BEGIN EXTRACTED INFORMATION
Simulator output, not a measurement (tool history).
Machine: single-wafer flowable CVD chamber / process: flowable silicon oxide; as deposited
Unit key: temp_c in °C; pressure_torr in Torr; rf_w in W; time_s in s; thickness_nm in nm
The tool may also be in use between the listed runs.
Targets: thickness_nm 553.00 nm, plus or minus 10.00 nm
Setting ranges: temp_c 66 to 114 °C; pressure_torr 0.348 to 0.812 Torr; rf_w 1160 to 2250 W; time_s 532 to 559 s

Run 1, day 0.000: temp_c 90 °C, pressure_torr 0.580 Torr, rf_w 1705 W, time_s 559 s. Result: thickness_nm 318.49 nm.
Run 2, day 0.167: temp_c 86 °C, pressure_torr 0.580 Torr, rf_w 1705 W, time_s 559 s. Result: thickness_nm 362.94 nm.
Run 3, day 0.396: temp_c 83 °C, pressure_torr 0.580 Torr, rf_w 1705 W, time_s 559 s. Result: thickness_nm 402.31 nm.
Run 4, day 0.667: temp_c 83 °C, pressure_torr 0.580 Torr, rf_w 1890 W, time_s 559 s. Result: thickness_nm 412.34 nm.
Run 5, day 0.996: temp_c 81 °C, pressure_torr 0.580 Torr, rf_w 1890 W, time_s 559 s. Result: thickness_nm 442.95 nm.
END EXTRACTED INFORMATION

**REQUIREMENT:** Starting at the top of the listing above, repeat every line exactly until the line that contains "Run 4, day 0.667: temp_c" has been repeated too.

**EXPECTED ANSWER:**
Simulator output, not a measurement (tool history).
Machine: single-wafer flowable CVD chamber / process: flowable silicon oxide; as deposited
Unit key: temp_c in °C; pressure_torr in Torr; rf_w in W; time_s in s; thickness_nm in nm
The tool may also be in use between the listed runs.
Targets: thickness_nm 553.00 nm, plus or minus 10.00 nm
Setting ranges: temp_c 66 to 114 °C; pressure_torr 0.348 to 0.812 Torr; rf_w 1160 to 2250 W; time_s 532 to 559 s

Run 1, day 0.000: temp_c 90 °C, pressure_torr 0.580 Torr, rf_w 1705 W, time_s 559 s. Result: thickness_nm 318.49 nm.
Run 2, day 0.167: temp_c 86 °C, pressure_torr 0.580 Torr, rf_w 1705 W, time_s 559 s. Result: thickness_nm 362.94 nm.
Run 3, day 0.396: temp_c 83 °C, pressure_torr 0.580 Torr, rf_w 1705 W, time_s 559 s. Result: thickness_nm 402.31 nm.
Run 4, day 0.667: temp_c 83 °C, pressure_torr 0.580 Torr, rf_w 1890 W, time_s 559 s. Result: thickness_nm 412.34 nm.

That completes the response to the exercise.